Down to the last line, copy the records below without any change.

▸ Available data:
Start of Block
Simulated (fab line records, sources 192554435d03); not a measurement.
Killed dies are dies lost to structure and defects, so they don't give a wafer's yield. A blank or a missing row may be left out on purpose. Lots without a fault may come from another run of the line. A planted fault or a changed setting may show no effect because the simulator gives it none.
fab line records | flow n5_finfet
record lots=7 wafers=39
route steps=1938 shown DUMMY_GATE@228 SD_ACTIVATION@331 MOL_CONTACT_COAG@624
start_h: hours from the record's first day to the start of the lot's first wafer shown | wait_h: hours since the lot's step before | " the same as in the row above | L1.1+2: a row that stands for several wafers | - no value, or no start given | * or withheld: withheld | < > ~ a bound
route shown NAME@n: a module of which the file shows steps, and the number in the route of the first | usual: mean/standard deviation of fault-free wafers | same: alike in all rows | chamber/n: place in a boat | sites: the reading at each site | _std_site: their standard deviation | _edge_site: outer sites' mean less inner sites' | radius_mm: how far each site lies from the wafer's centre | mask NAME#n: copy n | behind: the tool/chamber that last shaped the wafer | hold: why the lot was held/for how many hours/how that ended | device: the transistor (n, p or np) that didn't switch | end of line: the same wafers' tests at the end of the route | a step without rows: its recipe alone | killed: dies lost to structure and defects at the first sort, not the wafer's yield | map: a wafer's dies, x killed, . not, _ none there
End of Block

▸ Written response:
Simulated (fab line records, sources 192554435d03); not a measurement.
Killed dies are dies lost to structure and defects, so they don't give a wafer's yield. A blank or a missing row may be left out on purpose. Lots without a fault may come from another run of the line. A planted fault or a changed setting may show no effect because the simulator gives it none.
fab line records | flow n5_finfet
record lots=7 wafers=39
route steps=1938 shown DUMMY_GATE@228 SD_ACTIVATION@331 MOL_CONTACT_COAG@624
start_h: hours from the record's first day to the start of the lot's first wafer shown | wait_h: hours since the lot's step before | " the same as in the row above | L1.1+2: a row that stands for several wafers | - no value, or no start given | * or withheld: withheld | < > ~ a bound
route shown NAME@n: a module of which the file shows steps, and the number in the route of the first | usual: mean/standard deviation of fault-free wafers | same: alike in all rows | chamber/n: place in a boat | sites: the reading at each site | _std_site: their standard deviation | _edge_site: outer sites' mean less inner sites' | radius_mm: how far each site lies from the wafer's centre | mask NAME#n: copy n | behind: the tool/chamber that last shaped the wafer | hold: why the lot was held/for how many hours/how that ended | device: the transistor (n, p or np) that didn't switch | end of line: the same wafers' tests at the end of the route | a step without rows: its recipe alone | killed: dies lost to structure and defects at the first sort, not the wafer's yield | map: a wafer's dies, x killed, . not, _ none there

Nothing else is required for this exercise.